**Activity:** Copy the listing below line for line, from its opening line to the one with "S1: lines a", both included; stop there.

**Data to examine:**
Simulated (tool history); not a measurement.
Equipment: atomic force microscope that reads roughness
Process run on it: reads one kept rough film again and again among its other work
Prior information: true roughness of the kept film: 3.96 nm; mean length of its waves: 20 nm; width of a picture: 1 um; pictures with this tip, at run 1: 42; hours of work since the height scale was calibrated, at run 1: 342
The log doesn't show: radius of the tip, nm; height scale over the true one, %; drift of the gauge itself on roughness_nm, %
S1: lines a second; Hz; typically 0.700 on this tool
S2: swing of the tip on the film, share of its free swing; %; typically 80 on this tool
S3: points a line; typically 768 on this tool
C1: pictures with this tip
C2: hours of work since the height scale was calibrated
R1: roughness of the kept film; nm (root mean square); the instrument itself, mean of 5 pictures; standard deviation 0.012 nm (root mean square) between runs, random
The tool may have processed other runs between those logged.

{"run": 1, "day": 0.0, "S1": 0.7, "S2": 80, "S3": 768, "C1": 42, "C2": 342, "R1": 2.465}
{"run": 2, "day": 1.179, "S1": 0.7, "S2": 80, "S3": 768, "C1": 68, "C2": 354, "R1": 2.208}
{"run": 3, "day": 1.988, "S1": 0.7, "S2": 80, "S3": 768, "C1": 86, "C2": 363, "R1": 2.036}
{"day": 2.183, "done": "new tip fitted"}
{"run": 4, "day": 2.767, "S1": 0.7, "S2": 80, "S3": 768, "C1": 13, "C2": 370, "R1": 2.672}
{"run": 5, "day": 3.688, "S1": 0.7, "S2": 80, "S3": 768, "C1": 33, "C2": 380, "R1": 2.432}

**Your solution:**
Simulated (tool history); not a measurement.
Equipment: atomic force microscope that reads roughness
Process run on it: reads one kept rough film again and again among its other work
Prior information: true roughness of the kept film: 3.96 nm; mean length of its waves: 20 nm; width of a picture: 1 um; pictures with this tip, at run 1: 42; hours of work since the height scale was calibrated, at run 1: 342
The log doesn't show: radius of the tip, nm; height scale over the true one, %; drift of the gauge itself on roughness_nm, %
S1: lines a second; Hz; typically 0.700 on this tool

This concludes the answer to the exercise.